Provided records:
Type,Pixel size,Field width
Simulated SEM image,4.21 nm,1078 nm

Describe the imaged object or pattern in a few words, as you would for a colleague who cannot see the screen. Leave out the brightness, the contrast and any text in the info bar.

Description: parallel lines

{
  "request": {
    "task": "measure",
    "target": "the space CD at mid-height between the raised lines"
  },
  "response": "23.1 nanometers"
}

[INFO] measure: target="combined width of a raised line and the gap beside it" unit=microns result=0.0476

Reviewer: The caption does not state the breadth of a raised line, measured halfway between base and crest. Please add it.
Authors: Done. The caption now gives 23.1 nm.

Brief: Repeat the records above exactly, with nothing left out.

Answer section:
Type,Pixel size,Field width
Simulated SEM image,4.21 nm,1078 nm

Describe the imaged object or pattern in a few words, as you would for a colleague who cannot see the screen. Leave out the brightness, the contrast and any text in the info bar.

Description: parallel lines

{
  "request": {
    "task": "measure",
    "target": "the space CD at mid-height between the raised lines"
  },
  "response": "23.1 nanometers"
}

[INFO] measure: target="combined width of a raised line and the gap beside it" unit=microns result=0.0476

Reviewer: The caption does not state the breadth of a raised line, measured halfway between base and crest. Please add it.
Authors: Done. The caption now gives 23.1 nm.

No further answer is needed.